(Beginning of LISTED ENTRIES)

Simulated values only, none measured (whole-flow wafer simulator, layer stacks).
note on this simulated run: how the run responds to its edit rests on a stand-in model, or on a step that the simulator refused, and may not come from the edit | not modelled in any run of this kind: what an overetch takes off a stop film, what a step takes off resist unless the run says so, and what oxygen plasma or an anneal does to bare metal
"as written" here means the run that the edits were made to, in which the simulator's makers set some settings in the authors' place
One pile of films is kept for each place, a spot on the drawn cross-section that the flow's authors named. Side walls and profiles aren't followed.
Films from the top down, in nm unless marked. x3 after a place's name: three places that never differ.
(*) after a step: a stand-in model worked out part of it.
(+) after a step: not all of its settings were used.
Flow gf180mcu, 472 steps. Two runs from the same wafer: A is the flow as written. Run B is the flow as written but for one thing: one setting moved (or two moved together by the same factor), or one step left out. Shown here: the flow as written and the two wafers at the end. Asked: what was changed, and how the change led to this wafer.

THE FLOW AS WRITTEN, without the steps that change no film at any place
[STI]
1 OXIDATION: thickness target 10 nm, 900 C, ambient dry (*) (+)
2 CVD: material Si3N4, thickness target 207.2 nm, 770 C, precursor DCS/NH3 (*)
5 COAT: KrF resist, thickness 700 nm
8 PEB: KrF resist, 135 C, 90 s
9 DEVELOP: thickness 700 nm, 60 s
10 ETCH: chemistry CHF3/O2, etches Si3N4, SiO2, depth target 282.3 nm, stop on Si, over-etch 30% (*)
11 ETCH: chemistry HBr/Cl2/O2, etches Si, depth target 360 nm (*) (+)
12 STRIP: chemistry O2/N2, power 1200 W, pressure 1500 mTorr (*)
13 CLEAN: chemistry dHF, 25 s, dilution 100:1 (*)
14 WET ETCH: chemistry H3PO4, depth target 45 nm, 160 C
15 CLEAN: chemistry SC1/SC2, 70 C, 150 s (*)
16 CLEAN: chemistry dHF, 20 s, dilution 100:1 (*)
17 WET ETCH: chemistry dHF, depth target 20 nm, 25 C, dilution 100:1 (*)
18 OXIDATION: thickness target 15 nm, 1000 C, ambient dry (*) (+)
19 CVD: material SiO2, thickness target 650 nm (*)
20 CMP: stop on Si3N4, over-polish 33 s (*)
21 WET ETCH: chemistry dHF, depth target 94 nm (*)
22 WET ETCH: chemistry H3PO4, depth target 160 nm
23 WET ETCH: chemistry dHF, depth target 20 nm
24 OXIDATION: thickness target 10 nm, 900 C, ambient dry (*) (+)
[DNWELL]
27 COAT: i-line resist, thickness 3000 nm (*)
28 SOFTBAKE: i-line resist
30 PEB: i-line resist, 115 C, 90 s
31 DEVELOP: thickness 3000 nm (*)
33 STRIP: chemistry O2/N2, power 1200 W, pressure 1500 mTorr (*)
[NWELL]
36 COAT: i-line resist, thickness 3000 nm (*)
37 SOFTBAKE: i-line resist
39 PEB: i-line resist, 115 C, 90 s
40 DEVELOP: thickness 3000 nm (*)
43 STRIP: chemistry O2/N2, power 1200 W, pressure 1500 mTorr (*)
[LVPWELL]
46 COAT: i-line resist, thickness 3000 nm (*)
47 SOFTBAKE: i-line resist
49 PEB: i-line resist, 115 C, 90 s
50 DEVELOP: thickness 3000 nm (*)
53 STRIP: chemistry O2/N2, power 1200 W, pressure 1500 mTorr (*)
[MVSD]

(End of LISTED ENTRIES)

• REQUIREMENT: Would you please transcribe the lines above exactly, starting with the first line of the material and ending with the line that has "(+) after a"?

• TASK OUTPUT:
Simulated values only, none measured (whole-flow wafer simulator, layer stacks).
note on this simulated run: how the run responds to its edit rests on a stand-in model, or on a step that the simulator refused, and may not come from the edit | not modelled in any run of this kind: what an overetch takes off a stop film, what a step takes off resist unless the run says so, and what oxygen plasma or an anneal does to bare metal
"as written" here means the run that the edits were made to, in which the simulator's makers set some settings in the authors' place
One pile of films is kept for each place, a spot on the drawn cross-section that the flow's authors named. Side walls and profiles aren't followed.
Films from the top down, in nm unless marked. x3 after a place's name: three places that never differ.
(*) after a step: a stand-in model worked out part of it.
(+) after a step: not all of its settings were used.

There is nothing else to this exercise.